Work order
Make an exact copy of the lines below.

Available data
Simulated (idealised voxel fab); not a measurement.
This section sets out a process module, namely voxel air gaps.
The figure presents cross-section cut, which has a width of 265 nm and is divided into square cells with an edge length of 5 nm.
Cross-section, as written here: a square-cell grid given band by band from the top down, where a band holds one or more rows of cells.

Solution
Simulated (idealised voxel fab); not a measurement.
This section sets out a process module, namely voxel air gaps.
The figure presents cross-section cut, which has a width of 265 nm and is divided into square cells with an edge length of 5 nm.
Cross-section, as written here: a square-cell grid given band by band from the top down, where a band holds one or more rows of cells.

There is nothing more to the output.